Assigned task –
Write out, without any change, the lines in the material below that run from the line with "11 ETCH: chemistry" through the line with "12 ETCH: chemistry", both included.

/---

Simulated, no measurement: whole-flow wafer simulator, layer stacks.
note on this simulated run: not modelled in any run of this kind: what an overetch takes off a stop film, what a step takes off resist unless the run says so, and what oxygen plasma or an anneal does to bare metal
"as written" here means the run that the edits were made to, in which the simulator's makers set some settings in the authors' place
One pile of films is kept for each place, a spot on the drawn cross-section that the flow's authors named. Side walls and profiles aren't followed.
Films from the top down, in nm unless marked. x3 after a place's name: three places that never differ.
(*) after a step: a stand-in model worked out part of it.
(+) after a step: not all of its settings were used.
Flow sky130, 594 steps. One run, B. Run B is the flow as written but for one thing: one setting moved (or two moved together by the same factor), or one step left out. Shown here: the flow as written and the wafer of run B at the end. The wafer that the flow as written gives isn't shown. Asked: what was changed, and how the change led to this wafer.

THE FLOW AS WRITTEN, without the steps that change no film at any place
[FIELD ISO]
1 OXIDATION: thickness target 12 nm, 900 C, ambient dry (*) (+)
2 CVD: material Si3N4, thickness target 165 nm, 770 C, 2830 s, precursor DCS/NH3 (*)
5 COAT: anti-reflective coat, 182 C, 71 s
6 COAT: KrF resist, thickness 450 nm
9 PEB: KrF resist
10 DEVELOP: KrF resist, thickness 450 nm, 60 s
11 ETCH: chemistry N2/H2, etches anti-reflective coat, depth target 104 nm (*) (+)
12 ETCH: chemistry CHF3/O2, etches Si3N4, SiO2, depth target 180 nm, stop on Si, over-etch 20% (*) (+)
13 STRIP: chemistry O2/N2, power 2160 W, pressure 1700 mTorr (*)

\---

Written response –
11 ETCH: chemistry N2/H2, etches anti-reflective coat, depth target 104 nm (*) (+)
12 ETCH: chemistry CHF3/O2, etches Si3N4, SiO2, depth target 180 nm, stop on Si, over-etch 20% (*) (+)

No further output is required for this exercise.